WORK INSTRUCTION:
Using the data that follows, return exactly the lines from the one that contains "Run 1, hour" through the one that contains "Run 2, hour", ends included.

GIVEN DATA:
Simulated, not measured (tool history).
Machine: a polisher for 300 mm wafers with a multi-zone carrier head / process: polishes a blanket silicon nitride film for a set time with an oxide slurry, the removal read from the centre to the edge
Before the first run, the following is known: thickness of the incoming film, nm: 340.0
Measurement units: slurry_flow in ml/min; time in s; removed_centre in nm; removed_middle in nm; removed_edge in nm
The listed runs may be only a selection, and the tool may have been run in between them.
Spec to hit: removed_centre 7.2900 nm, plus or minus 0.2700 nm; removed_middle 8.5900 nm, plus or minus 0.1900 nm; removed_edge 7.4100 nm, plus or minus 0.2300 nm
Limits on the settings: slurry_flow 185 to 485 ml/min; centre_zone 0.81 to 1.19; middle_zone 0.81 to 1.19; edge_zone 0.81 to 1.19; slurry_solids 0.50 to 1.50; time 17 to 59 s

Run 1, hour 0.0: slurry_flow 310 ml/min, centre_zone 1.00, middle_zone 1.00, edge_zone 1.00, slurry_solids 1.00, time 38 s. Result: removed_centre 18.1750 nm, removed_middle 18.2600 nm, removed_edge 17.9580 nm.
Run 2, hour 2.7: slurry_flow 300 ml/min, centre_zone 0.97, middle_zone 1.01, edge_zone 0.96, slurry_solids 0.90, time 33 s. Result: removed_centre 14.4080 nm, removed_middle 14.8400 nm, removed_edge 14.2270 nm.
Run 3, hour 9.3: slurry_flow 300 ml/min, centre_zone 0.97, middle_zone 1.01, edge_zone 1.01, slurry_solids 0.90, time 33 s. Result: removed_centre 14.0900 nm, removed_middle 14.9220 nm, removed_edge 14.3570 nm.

ANSWER SECTION:
Run 1, hour 0.0: slurry_flow 310 ml/min, centre_zone 1.00, middle_zone 1.00, edge_zone 1.00, slurry_solids 1.00, time 38 s. Result: removed_centre 18.1750 nm, removed_middle 18.2600 nm, removed_edge 17.9580 nm.
Run 2, hour 2.7: slurry_flow 300 ml/min, centre_zone 0.97, middle_zone 1.01, edge_zone 0.96, slurry_solids 0.90, time 33 s. Result: removed_centre 14.4080 nm, removed_middle 14.8400 nm, removed_edge 14.2270 nm.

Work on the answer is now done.